Provided information START

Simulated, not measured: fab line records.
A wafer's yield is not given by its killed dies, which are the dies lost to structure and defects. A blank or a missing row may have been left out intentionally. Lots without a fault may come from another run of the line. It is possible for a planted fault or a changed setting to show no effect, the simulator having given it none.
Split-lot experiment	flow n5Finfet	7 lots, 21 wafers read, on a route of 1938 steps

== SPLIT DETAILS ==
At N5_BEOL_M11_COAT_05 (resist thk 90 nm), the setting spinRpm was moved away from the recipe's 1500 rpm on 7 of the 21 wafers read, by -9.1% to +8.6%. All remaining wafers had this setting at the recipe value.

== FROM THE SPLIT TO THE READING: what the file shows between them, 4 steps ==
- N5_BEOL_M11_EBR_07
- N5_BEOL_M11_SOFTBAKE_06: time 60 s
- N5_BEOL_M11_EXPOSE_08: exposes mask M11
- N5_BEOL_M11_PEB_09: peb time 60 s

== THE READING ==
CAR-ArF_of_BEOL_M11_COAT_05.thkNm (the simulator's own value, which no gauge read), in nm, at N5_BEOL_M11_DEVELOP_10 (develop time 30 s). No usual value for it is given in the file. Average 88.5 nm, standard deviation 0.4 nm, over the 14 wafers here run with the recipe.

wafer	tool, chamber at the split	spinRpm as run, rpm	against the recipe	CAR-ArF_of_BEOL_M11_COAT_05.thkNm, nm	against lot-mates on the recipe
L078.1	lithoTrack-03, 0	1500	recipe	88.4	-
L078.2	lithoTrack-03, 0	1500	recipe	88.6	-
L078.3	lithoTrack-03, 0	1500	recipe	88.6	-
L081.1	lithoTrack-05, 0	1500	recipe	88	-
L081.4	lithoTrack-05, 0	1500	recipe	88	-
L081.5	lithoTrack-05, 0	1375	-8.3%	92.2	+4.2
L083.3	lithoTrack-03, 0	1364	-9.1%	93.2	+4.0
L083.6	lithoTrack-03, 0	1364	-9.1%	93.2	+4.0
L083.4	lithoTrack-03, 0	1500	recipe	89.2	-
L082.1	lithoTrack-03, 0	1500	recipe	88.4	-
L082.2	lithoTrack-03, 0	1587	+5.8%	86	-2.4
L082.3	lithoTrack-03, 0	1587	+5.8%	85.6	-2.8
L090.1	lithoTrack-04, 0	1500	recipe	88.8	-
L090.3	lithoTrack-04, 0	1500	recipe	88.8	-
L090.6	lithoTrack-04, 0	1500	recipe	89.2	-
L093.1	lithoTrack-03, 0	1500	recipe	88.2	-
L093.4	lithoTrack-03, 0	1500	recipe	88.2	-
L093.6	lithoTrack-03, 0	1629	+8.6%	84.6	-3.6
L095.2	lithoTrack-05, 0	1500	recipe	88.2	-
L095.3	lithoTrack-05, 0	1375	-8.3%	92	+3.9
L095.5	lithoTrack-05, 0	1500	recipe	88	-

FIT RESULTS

Provided information END

◆ **Assigned task**: Among the entries above, locate the lines containing "of 1938 steps" and "- N5_BEOL_M11_SOFTBAKE_06: time 60 s", and transcribe exactly those two lines and all lines between.

◆ **Result**:
Split-lot experiment	flow n5Finfet	7 lots, 21 wafers read, on a route of 1938 steps

== SPLIT DETAILS ==
At N5_BEOL_M11_COAT_05 (resist thk 90 nm), the setting spinRpm was moved away from the recipe's 1500 rpm on 7 of the 21 wafers read, by -9.1% to +8.6%. All remaining wafers had this setting at the recipe value.

== FROM THE SPLIT TO THE READING: what the file shows between them, 4 steps ==
- N5_BEOL_M11_EBR_07
- N5_BEOL_M11_SOFTBAKE_06: time 60 s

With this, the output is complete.